→ **Recorded data**:
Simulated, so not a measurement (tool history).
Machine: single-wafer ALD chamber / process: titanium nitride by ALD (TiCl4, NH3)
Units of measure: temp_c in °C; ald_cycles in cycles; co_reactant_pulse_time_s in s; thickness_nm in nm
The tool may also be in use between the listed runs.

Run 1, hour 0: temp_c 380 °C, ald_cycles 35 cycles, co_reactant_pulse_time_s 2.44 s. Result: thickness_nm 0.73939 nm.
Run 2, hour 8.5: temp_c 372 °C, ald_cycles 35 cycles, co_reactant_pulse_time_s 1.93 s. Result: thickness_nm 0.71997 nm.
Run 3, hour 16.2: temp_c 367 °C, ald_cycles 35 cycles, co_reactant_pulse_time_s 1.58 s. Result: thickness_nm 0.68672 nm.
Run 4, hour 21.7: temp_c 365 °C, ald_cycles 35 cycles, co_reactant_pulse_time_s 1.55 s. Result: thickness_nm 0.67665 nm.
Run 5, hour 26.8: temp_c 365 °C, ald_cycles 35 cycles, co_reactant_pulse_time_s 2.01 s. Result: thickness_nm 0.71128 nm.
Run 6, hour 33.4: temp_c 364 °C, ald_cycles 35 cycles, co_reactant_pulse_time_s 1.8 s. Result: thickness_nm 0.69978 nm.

→ **Activity**: Having read the entries, output all of them verbatim.

→ **Task result**:
Simulated, so not a measurement (tool history).
Machine: single-wafer ALD chamber / process: titanium nitride by ALD (TiCl4, NH3)
Units of measure: temp_c in °C; ald_cycles in cycles; co_reactant_pulse_time_s in s; thickness_nm in nm
The tool may also be in use between the listed runs.

Run 1, hour 0: temp_c 380 °C, ald_cycles 35 cycles, co_reactant_pulse_time_s 2.44 s. Result: thickness_nm 0.73939 nm.
Run 2, hour 8.5: temp_c 372 °C, ald_cycles 35 cycles, co_reactant_pulse_time_s 1.93 s. Result: thickness_nm 0.71997 nm.
Run 3, hour 16.2: temp_c 367 °C, ald_cycles 35 cycles, co_reactant_pulse_time_s 1.58 s. Result: thickness_nm 0.68672 nm.
Run 4, hour 21.7: temp_c 365 °C, ald_cycles 35 cycles, co_reactant_pulse_time_s 1.55 s. Result: thickness_nm 0.67665 nm.
Run 5, hour 26.8: temp_c 365 °C, ald_cycles 35 cycles, co_reactant_pulse_time_s 2.01 s. Result: thickness_nm 0.71128 nm.
Run 6, hour 33.4: temp_c 364 °C, ald_cycles 35 cycles, co_reactant_pulse_time_s 1.8 s. Result: thickness_nm 0.69978 nm.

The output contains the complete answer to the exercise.